> **Material supplied**:
^^^^^^^^^^^^^^^^

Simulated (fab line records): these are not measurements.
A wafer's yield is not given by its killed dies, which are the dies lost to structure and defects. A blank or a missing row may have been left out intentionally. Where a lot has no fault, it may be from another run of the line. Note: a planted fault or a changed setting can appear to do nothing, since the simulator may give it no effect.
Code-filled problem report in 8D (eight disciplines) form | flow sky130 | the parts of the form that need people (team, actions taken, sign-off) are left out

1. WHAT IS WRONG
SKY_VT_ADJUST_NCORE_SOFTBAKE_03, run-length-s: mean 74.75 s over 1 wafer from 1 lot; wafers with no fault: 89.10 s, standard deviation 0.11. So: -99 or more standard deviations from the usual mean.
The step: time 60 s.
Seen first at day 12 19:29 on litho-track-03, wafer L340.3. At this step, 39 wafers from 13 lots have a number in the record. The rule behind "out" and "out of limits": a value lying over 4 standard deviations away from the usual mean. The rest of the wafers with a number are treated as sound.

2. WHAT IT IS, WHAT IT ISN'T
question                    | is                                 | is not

^^^^^^^^^^^^^^^^

> **Action item**: Taking the entries above, restate exactly those lines that fall between the line with "SKY_VT_ADJUST_NCORE_SOFTBAKE_03, run-length-s: mean" and the line with "The step: time 60 s.", keeping both of those lines too.

> **Exercise answer**:
SKY_VT_ADJUST_NCORE_SOFTBAKE_03, run-length-s: mean 74.75 s over 1 wafer from 1 lot; wafers with no fault: 89.10 s, standard deviation 0.11. So: -99 or more standard deviations from the usual mean.
The step: time 60 s.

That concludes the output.